[WORK ORDER] Every record must come back exactly as given.

[SUPPLIED INFORMATION]
◇ ◇ ◇ ◇ ◇ ◇ ◇

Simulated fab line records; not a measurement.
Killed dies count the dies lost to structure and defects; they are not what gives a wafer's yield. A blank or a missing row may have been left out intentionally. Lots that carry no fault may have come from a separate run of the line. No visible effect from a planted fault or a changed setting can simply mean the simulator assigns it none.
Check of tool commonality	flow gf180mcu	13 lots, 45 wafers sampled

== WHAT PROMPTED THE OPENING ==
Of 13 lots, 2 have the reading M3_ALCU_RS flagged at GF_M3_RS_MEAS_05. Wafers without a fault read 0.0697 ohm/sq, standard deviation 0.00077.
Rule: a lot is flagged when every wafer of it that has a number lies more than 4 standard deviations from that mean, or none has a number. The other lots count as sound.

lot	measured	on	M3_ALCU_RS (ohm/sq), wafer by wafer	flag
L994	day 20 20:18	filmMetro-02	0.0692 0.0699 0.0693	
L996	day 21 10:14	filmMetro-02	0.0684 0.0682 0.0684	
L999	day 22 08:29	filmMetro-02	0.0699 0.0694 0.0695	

◇ ◇ ◇ ◇ ◇ ◇ ◇

[TASK RESULT]
Simulated fab line records; not a measurement.
Killed dies count the dies lost to structure and defects; they are not what gives a wafer's yield. A blank or a missing row may have been left out intentionally. Lots that carry no fault may have come from a separate run of the line. No visible effect from a planted fault or a changed setting can simply mean the simulator assigns it none.
Check of tool commonality	flow gf180mcu	13 lots, 45 wafers sampled

== WHAT PROMPTED THE OPENING ==
Of 13 lots, 2 have the reading M3_ALCU_RS flagged at GF_M3_RS_MEAS_05. Wafers without a fault read 0.0697 ohm/sq, standard deviation 0.00077.
Rule: a lot is flagged when every wafer of it that has a number lies more than 4 standard deviations from that mean, or none has a number. The other lots count as sound.

lot	measured	on	M3_ALCU_RS (ohm/sq), wafer by wafer	flag
L994	day 20 20:18	filmMetro-02	0.0692 0.0699 0.0693	
L996	day 21 10:14	filmMetro-02	0.0684 0.0682 0.0684	
L999	day 22 08:29	filmMetro-02	0.0699 0.0694 0.0695	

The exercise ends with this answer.